## DATA SHOWN
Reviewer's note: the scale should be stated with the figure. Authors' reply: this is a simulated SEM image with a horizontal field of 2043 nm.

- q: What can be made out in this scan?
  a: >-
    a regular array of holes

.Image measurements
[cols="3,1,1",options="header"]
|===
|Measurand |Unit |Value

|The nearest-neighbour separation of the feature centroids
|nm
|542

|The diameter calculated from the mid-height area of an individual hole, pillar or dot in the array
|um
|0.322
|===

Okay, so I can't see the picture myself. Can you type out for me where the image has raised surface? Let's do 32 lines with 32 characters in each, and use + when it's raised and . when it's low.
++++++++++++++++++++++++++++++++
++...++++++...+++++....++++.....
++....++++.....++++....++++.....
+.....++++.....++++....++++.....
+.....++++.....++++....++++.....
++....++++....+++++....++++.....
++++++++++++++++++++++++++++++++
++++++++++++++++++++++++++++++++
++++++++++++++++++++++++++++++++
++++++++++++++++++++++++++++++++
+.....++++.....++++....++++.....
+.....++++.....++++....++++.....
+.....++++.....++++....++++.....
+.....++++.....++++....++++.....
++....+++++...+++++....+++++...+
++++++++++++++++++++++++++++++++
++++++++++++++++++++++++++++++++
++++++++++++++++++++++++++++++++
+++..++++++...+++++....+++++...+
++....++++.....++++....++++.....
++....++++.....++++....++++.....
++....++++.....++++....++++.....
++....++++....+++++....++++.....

## ASSIGNMENT
Write out all the records again, exactly as they appear.

## RESPONSE
Reviewer's note: the scale should be stated with the figure. Authors' reply: this is a simulated SEM image with a horizontal field of 2043 nm.

- q: What can be made out in this scan?
  a: >-
    a regular array of holes

.Image measurements
[cols="3,1,1",options="header"]
|===
|Measurand |Unit |Value

|The nearest-neighbour separation of the feature centroids
|nm
|542

|The diameter calculated from the mid-height area of an individual hole, pillar or dot in the array
|um
|0.322
|===

Okay, so I can't see the picture myself. Can you type out for me where the image has raised surface? Let's do 32 lines with 32 characters in each, and use + when it's raised and . when it's low.
++++++++++++++++++++++++++++++++
++...++++++...+++++....++++.....
++....++++.....++++....++++.....
+.....++++.....++++....++++.....
+.....++++.....++++....++++.....
++....++++....+++++....++++.....
++++++++++++++++++++++++++++++++
++++++++++++++++++++++++++++++++
++++++++++++++++++++++++++++++++
++++++++++++++++++++++++++++++++
+.....++++.....++++....++++.....
+.....++++.....++++....++++.....
+.....++++.....++++....++++.....
+.....++++.....++++....++++.....
++....+++++...+++++....+++++...+
++++++++++++++++++++++++++++++++
++++++++++++++++++++++++++++++++
++++++++++++++++++++++++++++++++
+++..++++++...+++++....+++++...+
++....++++.....++++....++++.....
++....++++.....++++....++++.....
++....++++.....++++....++++.....
++....++++....+++++....++++.....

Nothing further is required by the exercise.